- Exercise -
The listing that follows should be duplicated character for character.

- Records provided -
================================

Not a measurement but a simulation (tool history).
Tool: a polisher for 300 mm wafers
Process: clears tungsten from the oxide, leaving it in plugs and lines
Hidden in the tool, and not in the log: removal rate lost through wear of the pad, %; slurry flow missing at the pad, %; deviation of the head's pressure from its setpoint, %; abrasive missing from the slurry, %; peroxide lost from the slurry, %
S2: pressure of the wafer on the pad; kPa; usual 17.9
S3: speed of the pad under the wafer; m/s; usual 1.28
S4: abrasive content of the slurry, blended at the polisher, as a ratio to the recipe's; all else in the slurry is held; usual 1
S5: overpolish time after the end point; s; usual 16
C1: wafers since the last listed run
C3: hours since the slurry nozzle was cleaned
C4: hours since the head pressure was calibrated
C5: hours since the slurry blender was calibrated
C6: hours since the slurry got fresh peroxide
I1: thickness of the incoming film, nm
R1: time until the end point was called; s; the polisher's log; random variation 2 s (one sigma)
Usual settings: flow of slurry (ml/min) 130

================================

- Exercise response -
Not a measurement but a simulation (tool history).
Tool: a polisher for 300 mm wafers
Process: clears tungsten from the oxide, leaving it in plugs and lines
Hidden in the tool, and not in the log: removal rate lost through wear of the pad, %; slurry flow missing at the pad, %; deviation of the head's pressure from its setpoint, %; abrasive missing from the slurry, %; peroxide lost from the slurry, %
S2: pressure of the wafer on the pad; kPa; usual 17.9
S3: speed of the pad under the wafer; m/s; usual 1.28
S4: abrasive content of the slurry, blended at the polisher, as a ratio to the recipe's; all else in the slurry is held; usual 1
S5: overpolish time after the end point; s; usual 16
C1: wafers since the last listed run
C3: hours since the slurry nozzle was cleaned
C4: hours since the head pressure was calibrated
C5: hours since the slurry blender was calibrated
C6: hours since the slurry got fresh peroxide
I1: thickness of the incoming film, nm
R1: time until the end point was called; s; the polisher's log; random variation 2 s (one sigma)
Usual settings: flow of slurry (ml/min) 130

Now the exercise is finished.